== Data under study ==
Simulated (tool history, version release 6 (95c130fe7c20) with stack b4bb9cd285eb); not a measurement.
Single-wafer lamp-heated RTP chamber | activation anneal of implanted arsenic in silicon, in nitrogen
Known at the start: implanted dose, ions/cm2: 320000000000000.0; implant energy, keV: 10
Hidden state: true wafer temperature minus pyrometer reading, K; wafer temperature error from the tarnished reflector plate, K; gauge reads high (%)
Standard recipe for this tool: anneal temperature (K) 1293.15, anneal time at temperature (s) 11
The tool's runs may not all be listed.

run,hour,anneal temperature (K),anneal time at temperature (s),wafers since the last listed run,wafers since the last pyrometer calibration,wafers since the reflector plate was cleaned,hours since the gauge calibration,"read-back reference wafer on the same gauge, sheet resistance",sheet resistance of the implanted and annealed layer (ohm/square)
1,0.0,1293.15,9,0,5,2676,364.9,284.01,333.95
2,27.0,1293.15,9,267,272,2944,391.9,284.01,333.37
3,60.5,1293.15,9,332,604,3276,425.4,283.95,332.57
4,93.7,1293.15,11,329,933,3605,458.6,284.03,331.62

== Activity ==
The answer should consist of the full listing, repeated exactly.

== Exercise result ==
Simulated (tool history, version release 6 (95c130fe7c20) with stack b4bb9cd285eb); not a measurement.
Single-wafer lamp-heated RTP chamber | activation anneal of implanted arsenic in silicon, in nitrogen
Known at the start: implanted dose, ions/cm2: 320000000000000.0; implant energy, keV: 10
Hidden state: true wafer temperature minus pyrometer reading, K; wafer temperature error from the tarnished reflector plate, K; gauge reads high (%)
Standard recipe for this tool: anneal temperature (K) 1293.15, anneal time at temperature (s) 11
The tool's runs may not all be listed.

run,hour,anneal temperature (K),anneal time at temperature (s),wafers since the last listed run,wafers since the last pyrometer calibration,wafers since the reflector plate was cleaned,hours since the gauge calibration,"read-back reference wafer on the same gauge, sheet resistance",sheet resistance of the implanted and annealed layer (ohm/square)
1,0.0,1293.15,9,0,5,2676,364.9,284.01,333.95
2,27.0,1293.15,9,267,272,2944,391.9,284.01,333.37
3,60.5,1293.15,9,332,604,3276,425.4,283.95,332.57
4,93.7,1293.15,11,329,933,3605,458.6,284.03,331.62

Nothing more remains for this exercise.